** EXTRACTED DATA follows **

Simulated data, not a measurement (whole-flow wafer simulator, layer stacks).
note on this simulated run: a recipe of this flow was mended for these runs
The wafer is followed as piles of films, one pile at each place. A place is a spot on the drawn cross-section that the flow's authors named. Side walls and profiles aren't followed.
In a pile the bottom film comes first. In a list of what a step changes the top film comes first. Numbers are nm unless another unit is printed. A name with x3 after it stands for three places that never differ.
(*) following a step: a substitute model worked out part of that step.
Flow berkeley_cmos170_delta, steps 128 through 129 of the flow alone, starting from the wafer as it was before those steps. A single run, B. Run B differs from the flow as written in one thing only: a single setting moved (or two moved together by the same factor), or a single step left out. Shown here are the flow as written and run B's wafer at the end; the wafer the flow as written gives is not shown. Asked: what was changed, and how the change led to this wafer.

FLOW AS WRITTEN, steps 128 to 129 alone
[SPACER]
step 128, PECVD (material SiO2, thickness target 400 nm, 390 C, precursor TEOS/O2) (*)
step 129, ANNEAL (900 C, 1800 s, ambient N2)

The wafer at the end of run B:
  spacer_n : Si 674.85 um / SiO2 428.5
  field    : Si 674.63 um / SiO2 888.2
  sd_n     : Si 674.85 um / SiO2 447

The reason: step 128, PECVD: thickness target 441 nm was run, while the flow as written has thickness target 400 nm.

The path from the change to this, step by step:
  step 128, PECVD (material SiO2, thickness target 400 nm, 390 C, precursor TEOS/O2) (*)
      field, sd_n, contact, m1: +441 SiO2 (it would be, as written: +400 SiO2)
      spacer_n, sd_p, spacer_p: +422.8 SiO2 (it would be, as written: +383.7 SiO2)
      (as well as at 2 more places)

** End of EXTRACTED DATA **

-- WORK REQUEST --
Using only the listing above, restate exactly the lines from the line containing "field, sd_n, contact, m1: +441" through the line containing "spacer_n, sd_p, spacer_p: +422.8", both included.

-- RESPONSE AREA --
      field, sd_n, contact, m1: +441 SiO2 (it would be, as written: +400 SiO2)
      spacer_n, sd_p, spacer_p: +422.8 SiO2 (it would be, as written: +383.7 SiO2)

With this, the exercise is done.